Give back every record that follows, exactly as written.

——————————

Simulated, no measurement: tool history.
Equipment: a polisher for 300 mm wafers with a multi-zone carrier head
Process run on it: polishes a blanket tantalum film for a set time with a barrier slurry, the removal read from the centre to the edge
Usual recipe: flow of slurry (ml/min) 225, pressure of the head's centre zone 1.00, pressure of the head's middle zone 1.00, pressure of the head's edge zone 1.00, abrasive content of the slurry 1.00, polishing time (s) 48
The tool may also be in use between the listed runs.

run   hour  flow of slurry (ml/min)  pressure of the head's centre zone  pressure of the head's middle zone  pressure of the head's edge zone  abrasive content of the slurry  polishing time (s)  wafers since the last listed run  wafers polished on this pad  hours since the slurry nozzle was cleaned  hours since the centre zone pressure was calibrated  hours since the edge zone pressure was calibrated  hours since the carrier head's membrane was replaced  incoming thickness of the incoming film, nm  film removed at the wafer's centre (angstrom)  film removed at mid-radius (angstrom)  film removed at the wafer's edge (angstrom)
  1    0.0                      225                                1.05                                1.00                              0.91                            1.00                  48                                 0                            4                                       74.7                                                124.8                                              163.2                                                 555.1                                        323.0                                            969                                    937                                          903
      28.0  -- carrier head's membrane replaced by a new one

——————————

▶ [ANSWER AREA]
Simulated, no measurement: tool history.
Equipment: a polisher for 300 mm wafers with a multi-zone carrier head
Process run on it: polishes a blanket tantalum film for a set time with a barrier slurry, the removal read from the centre to the edge
Usual recipe: flow of slurry (ml/min) 225, pressure of the head's centre zone 1.00, pressure of the head's middle zone 1.00, pressure of the head's edge zone 1.00, abrasive content of the slurry 1.00, polishing time (s) 48
The tool may also be in use between the listed runs.

run   hour  flow of slurry (ml/min)  pressure of the head's centre zone  pressure of the head's middle zone  pressure of the head's edge zone  abrasive content of the slurry  polishing time (s)  wafers since the last listed run  wafers polished on this pad  hours since the slurry nozzle was cleaned  hours since the centre zone pressure was calibrated  hours since the edge zone pressure was calibrated  hours since the carrier head's membrane was replaced  incoming thickness of the incoming film, nm  film removed at the wafer's centre (angstrom)  film removed at mid-radius (angstrom)  film removed at the wafer's edge (angstrom)
  1    0.0                      225                                1.05                                1.00                              0.91                            1.00                  48                                 0                            4                                       74.7                                                124.8                                              163.2                                                 555.1                                        323.0                                            969                                    937                                          903
      28.0  -- carrier head's membrane replaced by a new one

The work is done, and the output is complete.